* Task item *
Whatever the records say, give every one of them again exactly.

[[ Extracted information, beginning ]]

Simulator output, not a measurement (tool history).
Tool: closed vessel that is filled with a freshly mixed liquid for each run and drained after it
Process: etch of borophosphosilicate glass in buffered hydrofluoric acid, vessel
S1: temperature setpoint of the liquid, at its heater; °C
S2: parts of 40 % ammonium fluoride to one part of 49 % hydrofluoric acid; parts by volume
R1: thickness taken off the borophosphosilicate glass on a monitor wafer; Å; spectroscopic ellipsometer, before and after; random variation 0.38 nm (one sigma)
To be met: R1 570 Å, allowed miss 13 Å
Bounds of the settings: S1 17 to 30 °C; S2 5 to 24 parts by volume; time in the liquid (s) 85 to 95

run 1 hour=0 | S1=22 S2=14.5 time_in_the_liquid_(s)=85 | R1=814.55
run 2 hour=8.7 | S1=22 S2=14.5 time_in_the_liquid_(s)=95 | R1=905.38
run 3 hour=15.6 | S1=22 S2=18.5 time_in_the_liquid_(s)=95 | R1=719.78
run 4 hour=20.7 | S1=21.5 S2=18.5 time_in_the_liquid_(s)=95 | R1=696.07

[[ Extracted information, end ]]

* Exercise solution *
Simulator output, not a measurement (tool history).
Tool: closed vessel that is filled with a freshly mixed liquid for each run and drained after it
Process: etch of borophosphosilicate glass in buffered hydrofluoric acid, vessel
S1: temperature setpoint of the liquid, at its heater; °C
S2: parts of 40 % ammonium fluoride to one part of 49 % hydrofluoric acid; parts by volume
R1: thickness taken off the borophosphosilicate glass on a monitor wafer; Å; spectroscopic ellipsometer, before and after; random variation 0.38 nm (one sigma)
To be met: R1 570 Å, allowed miss 13 Å
Bounds of the settings: S1 17 to 30 °C; S2 5 to 24 parts by volume; time in the liquid (s) 85 to 95

run 1 hour=0 | S1=22 S2=14.5 time_in_the_liquid_(s)=85 | R1=814.55
run 2 hour=8.7 | S1=22 S2=14.5 time_in_the_liquid_(s)=95 | R1=905.38
run 3 hour=15.6 | S1=22 S2=18.5 time_in_the_liquid_(s)=95 | R1=719.78
run 4 hour=20.7 | S1=21.5 S2=18.5 time_in_the_liquid_(s)=95 | R1=696.07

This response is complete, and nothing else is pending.